Required action
Using the listing below, copy exactly the lines from the one containing "11,130.5,180,2.9,0.82,20,470.3,103.4,62.3" to the one containing "13,156.3,130,2.7,0.82,20,460,110.3,63.6", both lines included, and no others.

☆ ☆ ☆ ☆ ☆

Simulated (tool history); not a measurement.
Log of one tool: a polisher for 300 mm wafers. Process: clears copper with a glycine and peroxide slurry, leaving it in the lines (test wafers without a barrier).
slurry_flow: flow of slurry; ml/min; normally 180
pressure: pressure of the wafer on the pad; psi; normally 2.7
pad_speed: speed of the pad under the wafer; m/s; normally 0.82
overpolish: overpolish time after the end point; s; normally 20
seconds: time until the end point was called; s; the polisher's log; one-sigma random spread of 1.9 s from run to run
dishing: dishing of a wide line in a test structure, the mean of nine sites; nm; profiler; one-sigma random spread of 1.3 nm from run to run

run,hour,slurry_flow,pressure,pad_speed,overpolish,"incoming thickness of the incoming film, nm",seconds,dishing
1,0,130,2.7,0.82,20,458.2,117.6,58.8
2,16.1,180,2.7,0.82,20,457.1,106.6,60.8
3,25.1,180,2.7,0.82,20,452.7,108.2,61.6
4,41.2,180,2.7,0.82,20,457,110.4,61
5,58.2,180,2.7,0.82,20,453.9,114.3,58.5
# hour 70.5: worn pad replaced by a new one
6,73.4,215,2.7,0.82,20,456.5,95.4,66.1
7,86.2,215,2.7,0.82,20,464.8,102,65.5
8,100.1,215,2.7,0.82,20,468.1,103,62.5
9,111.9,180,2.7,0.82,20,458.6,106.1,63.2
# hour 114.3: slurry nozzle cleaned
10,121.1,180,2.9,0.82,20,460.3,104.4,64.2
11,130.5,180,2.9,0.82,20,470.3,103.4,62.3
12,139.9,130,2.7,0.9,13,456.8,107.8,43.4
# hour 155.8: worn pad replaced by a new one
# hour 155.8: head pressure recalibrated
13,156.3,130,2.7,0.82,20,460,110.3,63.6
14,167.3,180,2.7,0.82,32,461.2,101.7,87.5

☆ ☆ ☆ ☆ ☆

Answer section
11,130.5,180,2.9,0.82,20,470.3,103.4,62.3
12,139.9,130,2.7,0.9,13,456.8,107.8,43.4
# hour 155.8: worn pad replaced by a new one
# hour 155.8: head pressure recalibrated
13,156.3,130,2.7,0.82,20,460,110.3,63.6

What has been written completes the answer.